# BRIEF
Transcribe exactly the first line of the listing below and each line that follows it, ending with the line that contains "Unit conventions: removed in nm", and omit the remainder.

# RECORD EXTRACTS
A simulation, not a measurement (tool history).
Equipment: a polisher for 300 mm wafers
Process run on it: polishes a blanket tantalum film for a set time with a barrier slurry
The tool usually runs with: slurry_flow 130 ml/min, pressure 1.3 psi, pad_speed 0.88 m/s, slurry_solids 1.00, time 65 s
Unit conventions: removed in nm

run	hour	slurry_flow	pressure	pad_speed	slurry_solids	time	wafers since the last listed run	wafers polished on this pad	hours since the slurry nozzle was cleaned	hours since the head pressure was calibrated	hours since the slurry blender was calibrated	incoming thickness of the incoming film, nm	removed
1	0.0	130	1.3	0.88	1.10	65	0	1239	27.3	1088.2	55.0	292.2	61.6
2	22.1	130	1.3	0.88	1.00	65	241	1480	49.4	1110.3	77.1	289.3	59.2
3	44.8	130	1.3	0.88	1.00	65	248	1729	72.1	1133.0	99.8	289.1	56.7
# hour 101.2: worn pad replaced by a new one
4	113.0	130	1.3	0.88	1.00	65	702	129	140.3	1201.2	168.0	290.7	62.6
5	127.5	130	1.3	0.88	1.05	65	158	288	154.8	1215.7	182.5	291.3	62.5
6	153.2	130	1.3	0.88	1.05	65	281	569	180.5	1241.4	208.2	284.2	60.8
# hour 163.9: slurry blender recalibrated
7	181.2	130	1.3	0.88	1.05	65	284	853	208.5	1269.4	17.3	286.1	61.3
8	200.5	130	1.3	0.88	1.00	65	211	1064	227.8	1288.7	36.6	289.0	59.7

# WRITTEN SOLUTION
A simulation, not a measurement (tool history).
Equipment: a polisher for 300 mm wafers
Process run on it: polishes a blanket tantalum film for a set time with a barrier slurry
The tool usually runs with: slurry_flow 130 ml/min, pressure 1.3 psi, pad_speed 0.88 m/s, slurry_solids 1.00, time 65 s
Unit conventions: removed in nm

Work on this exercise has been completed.